■ Source information

* * * * *

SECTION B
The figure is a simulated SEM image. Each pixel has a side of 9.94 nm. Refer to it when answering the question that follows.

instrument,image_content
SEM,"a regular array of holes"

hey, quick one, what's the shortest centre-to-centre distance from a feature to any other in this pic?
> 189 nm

* * * * *

■ Assignment
Only certain lines are wanted. Please return exactly those from the top of the data through the line with "hey, quick one, what's".

■ Response box
SECTION B
The figure is a simulated SEM image. Each pixel has a side of 9.94 nm. Refer to it when answering the question that follows.

instrument,image_content
SEM,"a regular array of holes"

hey, quick one, what's the shortest centre-to-centre distance from a feature to any other in this pic?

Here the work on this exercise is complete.